### [EXERCISE]
Below are lines of data; restate word for word those running from the line containing "17 | CLEAN |" to the line containing "22 | CMP | stop", inclusive, and no others.

### [SUPPLIED RECORDS]
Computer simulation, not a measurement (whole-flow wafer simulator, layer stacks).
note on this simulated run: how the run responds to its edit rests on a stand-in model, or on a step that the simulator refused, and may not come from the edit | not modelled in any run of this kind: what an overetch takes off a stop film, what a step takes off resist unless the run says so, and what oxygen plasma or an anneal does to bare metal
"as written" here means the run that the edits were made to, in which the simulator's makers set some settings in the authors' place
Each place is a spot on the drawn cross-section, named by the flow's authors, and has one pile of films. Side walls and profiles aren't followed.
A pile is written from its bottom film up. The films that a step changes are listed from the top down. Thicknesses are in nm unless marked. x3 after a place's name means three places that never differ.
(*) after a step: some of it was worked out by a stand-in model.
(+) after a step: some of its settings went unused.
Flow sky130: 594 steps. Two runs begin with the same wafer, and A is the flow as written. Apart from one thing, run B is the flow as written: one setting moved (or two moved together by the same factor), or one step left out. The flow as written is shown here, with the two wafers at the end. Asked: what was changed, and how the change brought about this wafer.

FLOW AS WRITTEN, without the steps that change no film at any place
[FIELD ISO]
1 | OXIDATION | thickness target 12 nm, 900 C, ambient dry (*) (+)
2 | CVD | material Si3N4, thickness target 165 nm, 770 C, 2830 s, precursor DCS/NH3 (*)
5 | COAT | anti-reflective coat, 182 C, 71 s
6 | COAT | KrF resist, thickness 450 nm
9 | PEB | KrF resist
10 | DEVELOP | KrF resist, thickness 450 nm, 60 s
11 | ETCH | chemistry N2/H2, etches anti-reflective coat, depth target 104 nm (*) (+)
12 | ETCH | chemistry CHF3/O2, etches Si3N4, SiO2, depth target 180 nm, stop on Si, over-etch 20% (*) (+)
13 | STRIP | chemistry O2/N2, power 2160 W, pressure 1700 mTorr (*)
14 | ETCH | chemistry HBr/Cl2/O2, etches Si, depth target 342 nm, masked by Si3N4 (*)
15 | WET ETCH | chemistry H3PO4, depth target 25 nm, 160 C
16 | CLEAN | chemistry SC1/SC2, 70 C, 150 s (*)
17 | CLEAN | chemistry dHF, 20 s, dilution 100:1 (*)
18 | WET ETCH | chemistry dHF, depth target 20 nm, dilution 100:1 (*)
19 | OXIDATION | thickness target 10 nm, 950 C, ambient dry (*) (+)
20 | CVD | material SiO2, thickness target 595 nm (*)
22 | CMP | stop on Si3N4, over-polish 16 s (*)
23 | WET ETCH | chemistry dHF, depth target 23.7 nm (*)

### [EXERCISE RESULT]
17 | CLEAN | chemistry dHF, 20 s, dilution 100:1 (*)
18 | WET ETCH | chemistry dHF, depth target 20 nm, dilution 100:1 (*)
19 | OXIDATION | thickness target 10 nm, 950 C, ambient dry (*) (+)
20 | CVD | material SiO2, thickness target 595 nm (*)
22 | CMP | stop on Si3N4, over-polish 16 s (*)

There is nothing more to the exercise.